[Data supplied]:
•••

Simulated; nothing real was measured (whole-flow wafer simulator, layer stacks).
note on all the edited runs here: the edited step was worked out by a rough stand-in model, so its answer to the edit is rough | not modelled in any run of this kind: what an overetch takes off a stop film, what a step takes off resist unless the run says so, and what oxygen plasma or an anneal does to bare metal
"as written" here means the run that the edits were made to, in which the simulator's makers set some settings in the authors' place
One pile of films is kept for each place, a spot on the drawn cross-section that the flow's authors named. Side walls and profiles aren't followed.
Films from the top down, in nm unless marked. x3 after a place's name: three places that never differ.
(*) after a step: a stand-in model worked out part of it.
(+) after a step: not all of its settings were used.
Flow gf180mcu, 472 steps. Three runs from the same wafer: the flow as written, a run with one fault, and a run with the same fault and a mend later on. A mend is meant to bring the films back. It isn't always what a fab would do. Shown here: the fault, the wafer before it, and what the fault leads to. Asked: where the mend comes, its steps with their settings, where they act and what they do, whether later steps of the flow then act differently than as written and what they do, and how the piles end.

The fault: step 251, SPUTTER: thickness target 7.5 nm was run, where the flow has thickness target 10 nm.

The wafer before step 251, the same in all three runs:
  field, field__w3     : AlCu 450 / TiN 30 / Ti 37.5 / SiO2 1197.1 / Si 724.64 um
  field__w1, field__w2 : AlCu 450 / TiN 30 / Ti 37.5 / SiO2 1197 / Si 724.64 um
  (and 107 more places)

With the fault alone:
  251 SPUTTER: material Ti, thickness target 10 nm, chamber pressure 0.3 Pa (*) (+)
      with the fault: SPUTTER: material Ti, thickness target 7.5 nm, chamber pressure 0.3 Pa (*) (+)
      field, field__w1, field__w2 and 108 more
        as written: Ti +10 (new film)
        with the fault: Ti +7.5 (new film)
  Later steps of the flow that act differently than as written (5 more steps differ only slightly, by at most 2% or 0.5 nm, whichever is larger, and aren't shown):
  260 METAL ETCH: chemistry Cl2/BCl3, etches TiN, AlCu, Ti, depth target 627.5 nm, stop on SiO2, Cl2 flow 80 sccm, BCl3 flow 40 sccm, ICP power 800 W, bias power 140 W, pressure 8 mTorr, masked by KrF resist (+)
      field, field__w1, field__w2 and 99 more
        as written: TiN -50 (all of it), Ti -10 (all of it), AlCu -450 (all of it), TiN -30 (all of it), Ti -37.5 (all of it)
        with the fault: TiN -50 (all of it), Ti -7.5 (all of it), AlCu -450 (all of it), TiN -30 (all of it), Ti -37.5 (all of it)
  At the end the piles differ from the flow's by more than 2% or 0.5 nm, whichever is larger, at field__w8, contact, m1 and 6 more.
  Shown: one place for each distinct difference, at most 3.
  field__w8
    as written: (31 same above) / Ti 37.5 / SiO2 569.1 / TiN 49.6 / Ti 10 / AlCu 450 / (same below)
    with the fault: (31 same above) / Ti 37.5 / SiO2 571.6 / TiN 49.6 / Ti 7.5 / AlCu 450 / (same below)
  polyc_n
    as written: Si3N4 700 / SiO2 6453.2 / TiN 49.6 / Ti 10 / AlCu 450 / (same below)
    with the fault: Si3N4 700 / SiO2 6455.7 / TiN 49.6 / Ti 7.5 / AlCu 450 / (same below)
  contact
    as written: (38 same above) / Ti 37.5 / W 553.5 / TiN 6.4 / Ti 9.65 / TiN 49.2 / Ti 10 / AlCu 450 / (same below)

•••

[Work order]: If a line comes after the one that contains "(*) after a", leave it out; return every line of the entries up to that point exactly, starting with the first, with that line included.

[Exercise output]:
Simulated; nothing real was measured (whole-flow wafer simulator, layer stacks).
note on all the edited runs here: the edited step was worked out by a rough stand-in model, so its answer to the edit is rough | not modelled in any run of this kind: what an overetch takes off a stop film, what a step takes off resist unless the run says so, and what oxygen plasma or an anneal does to bare metal
"as written" here means the run that the edits were made to, in which the simulator's makers set some settings in the authors' place
One pile of films is kept for each place, a spot on the drawn cross-section that the flow's authors named. Side walls and profiles aren't followed.
Films from the top down, in nm unless marked. x3 after a place's name: three places that never differ.
(*) after a step: a stand-in model worked out part of it.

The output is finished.